Task item: The output is the lines below from the one with "The remark found" through the one with "CROSS-SECTIONAL IMAGE OF", both included, printed exactly and with no other line.

Data supplied:

^^^^

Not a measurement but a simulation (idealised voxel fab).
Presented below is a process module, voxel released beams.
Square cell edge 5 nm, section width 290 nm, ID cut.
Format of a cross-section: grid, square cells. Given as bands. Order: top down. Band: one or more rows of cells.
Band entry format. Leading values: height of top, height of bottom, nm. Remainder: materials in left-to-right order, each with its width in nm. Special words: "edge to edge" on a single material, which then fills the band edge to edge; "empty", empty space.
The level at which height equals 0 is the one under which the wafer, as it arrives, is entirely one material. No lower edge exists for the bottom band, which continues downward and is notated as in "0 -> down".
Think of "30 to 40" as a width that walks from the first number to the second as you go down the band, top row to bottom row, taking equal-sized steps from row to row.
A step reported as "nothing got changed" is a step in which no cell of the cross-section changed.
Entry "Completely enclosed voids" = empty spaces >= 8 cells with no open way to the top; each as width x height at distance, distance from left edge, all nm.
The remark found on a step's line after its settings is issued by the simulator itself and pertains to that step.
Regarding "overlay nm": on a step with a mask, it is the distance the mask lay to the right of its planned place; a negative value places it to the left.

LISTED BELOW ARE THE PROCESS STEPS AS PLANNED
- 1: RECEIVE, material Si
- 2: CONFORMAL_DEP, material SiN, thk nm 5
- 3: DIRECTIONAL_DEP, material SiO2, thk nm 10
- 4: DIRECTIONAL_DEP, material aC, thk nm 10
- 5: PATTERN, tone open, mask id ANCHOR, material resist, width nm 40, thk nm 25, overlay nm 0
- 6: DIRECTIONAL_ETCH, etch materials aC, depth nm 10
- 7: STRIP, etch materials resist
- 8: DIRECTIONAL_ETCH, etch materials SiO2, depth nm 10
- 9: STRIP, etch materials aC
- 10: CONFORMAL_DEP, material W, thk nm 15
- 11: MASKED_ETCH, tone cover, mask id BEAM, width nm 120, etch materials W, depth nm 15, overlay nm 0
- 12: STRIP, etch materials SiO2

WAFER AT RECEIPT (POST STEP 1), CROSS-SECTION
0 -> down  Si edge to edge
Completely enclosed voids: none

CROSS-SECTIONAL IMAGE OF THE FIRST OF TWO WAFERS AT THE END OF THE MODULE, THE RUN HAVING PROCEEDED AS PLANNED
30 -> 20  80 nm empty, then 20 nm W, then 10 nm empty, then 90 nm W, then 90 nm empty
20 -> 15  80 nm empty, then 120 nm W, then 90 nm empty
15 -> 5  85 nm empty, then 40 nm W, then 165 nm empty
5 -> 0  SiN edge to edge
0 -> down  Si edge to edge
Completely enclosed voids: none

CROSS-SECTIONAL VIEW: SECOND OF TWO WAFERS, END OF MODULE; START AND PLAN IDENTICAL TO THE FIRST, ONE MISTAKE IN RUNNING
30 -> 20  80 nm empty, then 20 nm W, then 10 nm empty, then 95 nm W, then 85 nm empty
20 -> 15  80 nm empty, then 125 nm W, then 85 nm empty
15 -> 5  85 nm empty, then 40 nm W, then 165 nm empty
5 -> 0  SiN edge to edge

^^^^

Written solution:
The remark found on a step's line after its settings is issued by the simulator itself and pertains to that step.
Regarding "overlay nm": on a step with a mask, it is the distance the mask lay to the right of its planned place; a negative value places it to the left.

LISTED BELOW ARE THE PROCESS STEPS AS PLANNED
- 1: RECEIVE, material Si
- 2: CONFORMAL_DEP, material SiN, thk nm 5
- 3: DIRECTIONAL_DEP, material SiO2, thk nm 10
- 4: DIRECTIONAL_DEP, material aC, thk nm 10
- 5: PATTERN, tone open, mask id ANCHOR, material resist, width nm 40, thk nm 25, overlay nm 0
- 6: DIRECTIONAL_ETCH, etch materials aC, depth nm 10
- 7: STRIP, etch materials resist
- 8: DIRECTIONAL_ETCH, etch materials SiO2, depth nm 10
- 9: STRIP, etch materials aC
- 10: CONFORMAL_DEP, material W, thk nm 15
- 11: MASKED_ETCH, tone cover, mask id BEAM, width nm 120, etch materials W, depth nm 15, overlay nm 0
- 12: STRIP, etch materials SiO2

WAFER AT RECEIPT (POST STEP 1), CROSS-SECTION
0 -> down  Si edge to edge
Completely enclosed voids: none

CROSS-SECTIONAL IMAGE OF THE FIRST OF TWO WAFERS AT THE END OF THE MODULE, THE RUN HAVING PROCEEDED AS PLANNED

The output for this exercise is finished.